» DATA RECORDS
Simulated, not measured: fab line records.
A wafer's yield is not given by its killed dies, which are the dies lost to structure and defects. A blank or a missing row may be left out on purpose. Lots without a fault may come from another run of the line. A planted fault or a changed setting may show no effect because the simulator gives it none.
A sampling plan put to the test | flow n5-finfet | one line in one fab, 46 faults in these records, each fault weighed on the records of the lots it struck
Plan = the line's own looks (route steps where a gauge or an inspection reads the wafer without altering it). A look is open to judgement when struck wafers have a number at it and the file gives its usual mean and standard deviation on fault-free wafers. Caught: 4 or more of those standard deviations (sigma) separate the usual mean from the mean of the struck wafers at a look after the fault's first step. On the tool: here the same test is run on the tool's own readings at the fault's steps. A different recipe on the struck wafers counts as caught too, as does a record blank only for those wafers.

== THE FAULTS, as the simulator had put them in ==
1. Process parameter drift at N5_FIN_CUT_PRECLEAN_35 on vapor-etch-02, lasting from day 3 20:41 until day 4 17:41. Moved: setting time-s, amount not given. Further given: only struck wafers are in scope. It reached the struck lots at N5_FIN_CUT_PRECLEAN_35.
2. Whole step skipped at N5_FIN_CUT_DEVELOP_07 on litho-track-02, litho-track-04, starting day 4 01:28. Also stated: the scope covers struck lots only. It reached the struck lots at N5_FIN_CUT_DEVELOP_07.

» REQUIREMENT
Write out each line exactly, as it is shown above.

» TASK RESULT
Simulated, not measured: fab line records.
A wafer's yield is not given by its killed dies, which are the dies lost to structure and defects. A blank or a missing row may be left out on purpose. Lots without a fault may come from another run of the line. A planted fault or a changed setting may show no effect because the simulator gives it none.
A sampling plan put to the test | flow n5-finfet | one line in one fab, 46 faults in these records, each fault weighed on the records of the lots it struck
Plan = the line's own looks (route steps where a gauge or an inspection reads the wafer without altering it). A look is open to judgement when struck wafers have a number at it and the file gives its usual mean and standard deviation on fault-free wafers. Caught: 4 or more of those standard deviations (sigma) separate the usual mean from the mean of the struck wafers at a look after the fault's first step. On the tool: here the same test is run on the tool's own readings at the fault's steps. A different recipe on the struck wafers counts as caught too, as does a record blank only for those wafers.

== THE FAULTS, as the simulator had put them in ==
1. Process parameter drift at N5_FIN_CUT_PRECLEAN_35 on vapor-etch-02, lasting from day 3 20:41 until day 4 17:41. Moved: setting time-s, amount not given. Further given: only struck wafers are in scope. It reached the struck lots at N5_FIN_CUT_PRECLEAN_35.
2. Whole step skipped at N5_FIN_CUT_DEVELOP_07 on litho-track-02, litho-track-04, starting day 4 01:28. Also stated: the scope covers struck lots only. It reached the struck lots at N5_FIN_CUT_DEVELOP_07.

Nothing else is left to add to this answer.